**WORK INSTRUCTION:**
Character for character, give back every line below.

**ENTRIES PROVIDED:**
--- START ---

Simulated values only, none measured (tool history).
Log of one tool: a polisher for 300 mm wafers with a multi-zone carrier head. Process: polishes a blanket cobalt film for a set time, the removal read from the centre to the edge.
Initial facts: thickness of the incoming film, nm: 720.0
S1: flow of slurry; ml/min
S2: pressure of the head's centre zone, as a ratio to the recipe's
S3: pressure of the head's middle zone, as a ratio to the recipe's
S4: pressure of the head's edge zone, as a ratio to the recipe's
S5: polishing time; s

--- END ---

**ANSWER SPACE:**
Simulated values only, none measured (tool history).
Log of one tool: a polisher for 300 mm wafers with a multi-zone carrier head. Process: polishes a blanket cobalt film for a set time, the removal read from the centre to the edge.
Initial facts: thickness of the incoming film, nm: 720.0
S1: flow of slurry; ml/min
S2: pressure of the head's centre zone, as a ratio to the recipe's
S3: pressure of the head's middle zone, as a ratio to the recipe's
S4: pressure of the head's edge zone, as a ratio to the recipe's
S5: polishing time; s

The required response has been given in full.